▸ **Dataset records**:
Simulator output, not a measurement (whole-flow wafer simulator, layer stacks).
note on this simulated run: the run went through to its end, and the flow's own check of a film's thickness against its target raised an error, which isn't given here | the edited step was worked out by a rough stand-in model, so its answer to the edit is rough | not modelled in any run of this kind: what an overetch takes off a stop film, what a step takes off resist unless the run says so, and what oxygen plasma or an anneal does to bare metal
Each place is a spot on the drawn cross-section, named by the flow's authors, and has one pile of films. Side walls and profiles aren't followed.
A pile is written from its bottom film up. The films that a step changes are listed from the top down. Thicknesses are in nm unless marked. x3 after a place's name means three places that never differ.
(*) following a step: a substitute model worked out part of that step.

▸ **Required action**:
Transcribe the entries exactly.

▸ **Solution**:
Simulator output, not a measurement (whole-flow wafer simulator, layer stacks).
note on this simulated run: the run went through to its end, and the flow's own check of a film's thickness against its target raised an error, which isn't given here | the edited step was worked out by a rough stand-in model, so its answer to the edit is rough | not modelled in any run of this kind: what an overetch takes off a stop film, what a step takes off resist unless the run says so, and what oxygen plasma or an anneal does to bare metal
Each place is a spot on the drawn cross-section, named by the flow's authors, and has one pile of films. Side walls and profiles aren't followed.
A pile is written from its bottom film up. The films that a step changes are listed from the top down. Thicknesses are in nm unless marked. x3 after a place's name means three places that never differ.
(*) following a step: a substitute model worked out part of that step.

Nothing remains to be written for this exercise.